Work item -
Using the listing below, set down exactly the lines starting at the line that contains "Unlogged tool condition: debris" and ending at the line that contains "R1: resistance of", both included, and no others.

Dataset entries -
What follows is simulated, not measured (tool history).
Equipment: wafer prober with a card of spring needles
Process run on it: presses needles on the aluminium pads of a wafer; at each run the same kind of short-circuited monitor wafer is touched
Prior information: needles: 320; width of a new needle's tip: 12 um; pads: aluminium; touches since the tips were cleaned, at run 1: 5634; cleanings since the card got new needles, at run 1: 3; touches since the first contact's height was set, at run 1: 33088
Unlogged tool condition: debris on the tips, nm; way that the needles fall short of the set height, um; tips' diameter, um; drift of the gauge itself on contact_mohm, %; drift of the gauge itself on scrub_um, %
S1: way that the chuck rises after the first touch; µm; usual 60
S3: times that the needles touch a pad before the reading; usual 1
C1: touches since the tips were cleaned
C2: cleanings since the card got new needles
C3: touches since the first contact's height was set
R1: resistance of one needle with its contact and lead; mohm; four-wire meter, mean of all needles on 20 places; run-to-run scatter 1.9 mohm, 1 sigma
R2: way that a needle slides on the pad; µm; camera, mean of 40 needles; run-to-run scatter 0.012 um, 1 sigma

Response area -
Unlogged tool condition: debris on the tips, nm; way that the needles fall short of the set height, um; tips' diameter, um; drift of the gauge itself on contact_mohm, %; drift of the gauge itself on scrub_um, %
S1: way that the chuck rises after the first touch; µm; usual 60
S3: times that the needles touch a pad before the reading; usual 1
C1: touches since the tips were cleaned
C2: cleanings since the card got new needles
C3: touches since the first contact's height was set
R1: resistance of one needle with its contact and lead; mohm; four-wire meter, mean of all needles on 20 places; run-to-run scatter 1.9 mohm, 1 sigma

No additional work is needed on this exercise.